Look through the data below and extract, unchanged, the lines from the one that contains "S1: gas temperature" to the one that contains "The log's first 10 runs aren't shown.", both included.

---------------

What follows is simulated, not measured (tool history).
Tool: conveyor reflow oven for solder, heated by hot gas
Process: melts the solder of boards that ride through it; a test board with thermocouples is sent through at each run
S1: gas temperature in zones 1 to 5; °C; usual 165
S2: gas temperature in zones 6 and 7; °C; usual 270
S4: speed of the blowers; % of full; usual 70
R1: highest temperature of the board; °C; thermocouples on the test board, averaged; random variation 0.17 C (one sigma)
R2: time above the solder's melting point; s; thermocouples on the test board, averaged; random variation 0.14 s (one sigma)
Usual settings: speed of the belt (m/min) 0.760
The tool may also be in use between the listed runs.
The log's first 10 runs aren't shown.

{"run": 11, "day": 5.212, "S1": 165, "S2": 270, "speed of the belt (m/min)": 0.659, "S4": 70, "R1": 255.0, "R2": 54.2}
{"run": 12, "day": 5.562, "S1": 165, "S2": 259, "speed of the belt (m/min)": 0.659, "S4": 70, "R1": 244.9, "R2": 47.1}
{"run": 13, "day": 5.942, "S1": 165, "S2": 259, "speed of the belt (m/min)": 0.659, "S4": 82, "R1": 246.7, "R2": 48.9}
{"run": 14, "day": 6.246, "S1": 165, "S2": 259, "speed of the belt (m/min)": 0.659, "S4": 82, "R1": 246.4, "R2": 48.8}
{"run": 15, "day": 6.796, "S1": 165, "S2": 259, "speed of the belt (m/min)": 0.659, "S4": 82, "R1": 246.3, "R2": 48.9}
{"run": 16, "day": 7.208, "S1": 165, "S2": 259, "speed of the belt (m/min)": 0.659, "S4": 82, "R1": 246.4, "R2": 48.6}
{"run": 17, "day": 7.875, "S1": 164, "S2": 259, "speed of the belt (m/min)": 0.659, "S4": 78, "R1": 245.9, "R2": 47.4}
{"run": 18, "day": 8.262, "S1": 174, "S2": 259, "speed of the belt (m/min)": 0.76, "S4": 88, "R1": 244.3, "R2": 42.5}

---------------

### TASK RESPONSE
S1: gas temperature in zones 1 to 5; °C; usual 165
S2: gas temperature in zones 6 and 7; °C; usual 270
S4: speed of the blowers; % of full; usual 70
R1: highest temperature of the board; °C; thermocouples on the test board, averaged; random variation 0.17 C (one sigma)
R2: time above the solder's melting point; s; thermocouples on the test board, averaged; random variation 0.14 s (one sigma)
Usual settings: speed of the belt (m/min) 0.760
The tool may also be in use between the listed runs.
The log's first 10 runs aren't shown.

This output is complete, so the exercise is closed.